Work request:
Using the records below, write out again exactly the lines that begin at the line containing "R1: thickness taken" and end at the line containing "D: meets every target", and no other lines.

- - -

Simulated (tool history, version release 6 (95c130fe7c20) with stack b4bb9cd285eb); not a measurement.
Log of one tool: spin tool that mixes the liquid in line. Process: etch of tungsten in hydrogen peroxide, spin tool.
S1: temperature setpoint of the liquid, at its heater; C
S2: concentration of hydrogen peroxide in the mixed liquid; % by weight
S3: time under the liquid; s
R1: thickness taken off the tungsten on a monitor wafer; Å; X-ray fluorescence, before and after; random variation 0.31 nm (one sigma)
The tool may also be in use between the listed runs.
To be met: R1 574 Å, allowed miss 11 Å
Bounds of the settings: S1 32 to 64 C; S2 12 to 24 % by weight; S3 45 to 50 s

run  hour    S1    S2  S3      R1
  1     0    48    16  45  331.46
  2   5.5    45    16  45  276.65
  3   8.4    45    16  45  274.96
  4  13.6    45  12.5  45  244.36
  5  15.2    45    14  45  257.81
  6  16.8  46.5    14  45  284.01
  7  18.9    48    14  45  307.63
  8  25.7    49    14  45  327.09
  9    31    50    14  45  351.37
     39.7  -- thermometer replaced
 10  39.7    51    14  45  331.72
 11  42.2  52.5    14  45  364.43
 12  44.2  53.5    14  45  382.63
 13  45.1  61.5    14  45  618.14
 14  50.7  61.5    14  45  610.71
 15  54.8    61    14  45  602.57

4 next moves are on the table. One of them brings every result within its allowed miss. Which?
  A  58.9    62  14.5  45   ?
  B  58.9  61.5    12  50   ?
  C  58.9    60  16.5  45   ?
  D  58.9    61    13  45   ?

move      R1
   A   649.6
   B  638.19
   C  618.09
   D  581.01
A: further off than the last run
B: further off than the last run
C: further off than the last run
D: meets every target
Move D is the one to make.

- - -

Response area:
R1: thickness taken off the tungsten on a monitor wafer; Å; X-ray fluorescence, before and after; random variation 0.31 nm (one sigma)
The tool may also be in use between the listed runs.
To be met: R1 574 Å, allowed miss 11 Å
Bounds of the settings: S1 32 to 64 C; S2 12 to 24 % by weight; S3 45 to 50 s

run  hour    S1    S2  S3      R1
  1     0    48    16  45  331.46
  2   5.5    45    16  45  276.65
  3   8.4    45    16  45  274.96
  4  13.6    45  12.5  45  244.36
  5  15.2    45    14  45  257.81
  6  16.8  46.5    14  45  284.01
  7  18.9    48    14  45  307.63
  8  25.7    49    14  45  327.09
  9    31    50    14  45  351.37
     39.7  -- thermometer replaced
 10  39.7    51    14  45  331.72
 11  42.2  52.5    14  45  364.43
 12  44.2  53.5    14  45  382.63
 13  45.1  61.5    14  45  618.14
 14  50.7  61.5    14  45  610.71
 15  54.8    61    14  45  602.57

4 next moves are on the table. One of them brings every result within its allowed miss. Which?
  A  58.9    62  14.5  45   ?
  B  58.9  61.5    12  50   ?
  C  58.9    60  16.5  45   ?
  D  58.9    61    13  45   ?

move      R1
   A   649.6
   B  638.19
   C  618.09
   D  581.01
A: further off than the last run
B: further off than the last run
C: further off than the last run
D: meets every target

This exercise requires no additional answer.